--- Work request ---
Make an exact copy of the records below. Include every line.

--- Study material ---
-----
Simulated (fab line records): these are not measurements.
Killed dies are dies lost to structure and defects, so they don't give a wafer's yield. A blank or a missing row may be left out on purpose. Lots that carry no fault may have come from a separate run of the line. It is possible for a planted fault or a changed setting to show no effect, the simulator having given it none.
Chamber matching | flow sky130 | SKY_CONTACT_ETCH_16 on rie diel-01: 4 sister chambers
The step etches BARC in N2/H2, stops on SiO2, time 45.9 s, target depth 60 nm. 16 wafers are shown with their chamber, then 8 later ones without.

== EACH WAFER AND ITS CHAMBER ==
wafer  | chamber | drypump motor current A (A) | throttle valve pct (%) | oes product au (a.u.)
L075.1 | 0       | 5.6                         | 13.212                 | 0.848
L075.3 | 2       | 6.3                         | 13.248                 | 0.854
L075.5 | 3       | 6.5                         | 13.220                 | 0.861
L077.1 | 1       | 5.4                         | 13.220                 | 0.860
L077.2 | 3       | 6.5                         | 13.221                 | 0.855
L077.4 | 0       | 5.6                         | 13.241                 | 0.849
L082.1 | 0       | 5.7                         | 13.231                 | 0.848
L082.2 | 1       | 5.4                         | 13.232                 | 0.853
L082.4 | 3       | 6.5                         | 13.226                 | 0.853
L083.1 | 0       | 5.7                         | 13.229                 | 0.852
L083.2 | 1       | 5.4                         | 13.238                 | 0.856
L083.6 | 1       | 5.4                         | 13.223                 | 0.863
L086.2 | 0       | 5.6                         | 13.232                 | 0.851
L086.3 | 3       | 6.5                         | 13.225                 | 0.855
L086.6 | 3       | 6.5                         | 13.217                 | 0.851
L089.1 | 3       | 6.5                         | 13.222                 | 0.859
-----

--- Answer section ---
Simulated (fab line records): these are not measurements.
Killed dies are dies lost to structure and defects, so they don't give a wafer's yield. A blank or a missing row may be left out on purpose. Lots that carry no fault may have come from a separate run of the line. It is possible for a planted fault or a changed setting to show no effect, the simulator having given it none.
Chamber matching | flow sky130 | SKY_CONTACT_ETCH_16 on rie diel-01: 4 sister chambers
The step etches BARC in N2/H2, stops on SiO2, time 45.9 s, target depth 60 nm. 16 wafers are shown with their chamber, then 8 later ones without.

== EACH WAFER AND ITS CHAMBER ==
wafer  | chamber | drypump motor current A (A) | throttle valve pct (%) | oes product au (a.u.)
L075.1 | 0       | 5.6                         | 13.212                 | 0.848
L075.3 | 2       | 6.3                         | 13.248                 | 0.854
L075.5 | 3       | 6.5                         | 13.220                 | 0.861
L077.1 | 1       | 5.4                         | 13.220                 | 0.860
L077.2 | 3       | 6.5                         | 13.221                 | 0.855
L077.4 | 0       | 5.6                         | 13.241                 | 0.849
L082.1 | 0       | 5.7                         | 13.231                 | 0.848
L082.2 | 1       | 5.4                         | 13.232                 | 0.853
L082.4 | 3       | 6.5                         | 13.226                 | 0.853
L083.1 | 0       | 5.7                         | 13.229                 | 0.852
L083.2 | 1       | 5.4                         | 13.238                 | 0.856
L083.6 | 1       | 5.4                         | 13.223                 | 0.863
L086.2 | 0       | 5.6                         | 13.232                 | 0.851
L086.3 | 3       | 6.5                         | 13.225                 | 0.855
L086.6 | 3       | 6.5                         | 13.217                 | 0.851
L089.1 | 3       | 6.5                         | 13.222                 | 0.859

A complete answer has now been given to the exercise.